- [Assignment] What follows is a set of records. Repeat them word for word.

====

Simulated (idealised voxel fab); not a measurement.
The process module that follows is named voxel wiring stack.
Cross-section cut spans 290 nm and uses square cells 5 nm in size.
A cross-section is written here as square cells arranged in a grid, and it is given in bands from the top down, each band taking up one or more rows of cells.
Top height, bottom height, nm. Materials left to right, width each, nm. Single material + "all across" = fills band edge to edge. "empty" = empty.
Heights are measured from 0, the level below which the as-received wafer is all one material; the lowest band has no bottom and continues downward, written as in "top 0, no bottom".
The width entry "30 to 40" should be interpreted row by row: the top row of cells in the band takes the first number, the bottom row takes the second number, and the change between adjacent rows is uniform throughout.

====

- [Problem solution]
Simulated (idealised voxel fab); not a measurement.
The process module that follows is named voxel wiring stack.
Cross-section cut spans 290 nm and uses square cells 5 nm in size.
A cross-section is written here as square cells arranged in a grid, and it is given in bands from the top down, each band taking up one or more rows of cells.
Top height, bottom height, nm. Materials left to right, width each, nm. Single material + "all across" = fills band edge to edge. "empty" = empty.
Heights are measured from 0, the level below which the as-received wafer is all one material; the lowest band has no bottom and continues downward, written as in "top 0, no bottom".
The width entry "30 to 40" should be interpreted row by row: the top row of cells in the band takes the first number, the bottom row takes the second number, and the change between adjacent rows is uniform throughout.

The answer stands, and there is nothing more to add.